⟨
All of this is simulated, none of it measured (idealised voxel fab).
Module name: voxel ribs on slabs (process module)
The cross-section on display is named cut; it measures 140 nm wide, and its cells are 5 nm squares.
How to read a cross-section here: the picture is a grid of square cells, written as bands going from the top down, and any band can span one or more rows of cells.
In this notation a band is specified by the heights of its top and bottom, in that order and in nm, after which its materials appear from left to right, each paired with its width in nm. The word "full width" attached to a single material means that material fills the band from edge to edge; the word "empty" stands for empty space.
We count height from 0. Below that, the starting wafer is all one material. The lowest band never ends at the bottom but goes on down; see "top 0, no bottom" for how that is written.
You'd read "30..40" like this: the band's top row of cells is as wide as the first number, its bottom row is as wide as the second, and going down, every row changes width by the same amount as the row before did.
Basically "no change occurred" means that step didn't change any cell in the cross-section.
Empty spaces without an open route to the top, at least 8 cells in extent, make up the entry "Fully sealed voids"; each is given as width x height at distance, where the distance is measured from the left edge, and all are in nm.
⟩

▶ _Assigned task_:
Each line of the records above, from the first through the one containing "How to read", is to be retyped exactly; no other line belongs.

▶ _Written answer_:
All of this is simulated, none of it measured (idealised voxel fab).
Module name: voxel ribs on slabs (process module)
The cross-section on display is named cut; it measures 140 nm wide, and its cells are 5 nm squares.
How to read a cross-section here: the picture is a grid of square cells, written as bands going from the top down, and any band can span one or more rows of cells.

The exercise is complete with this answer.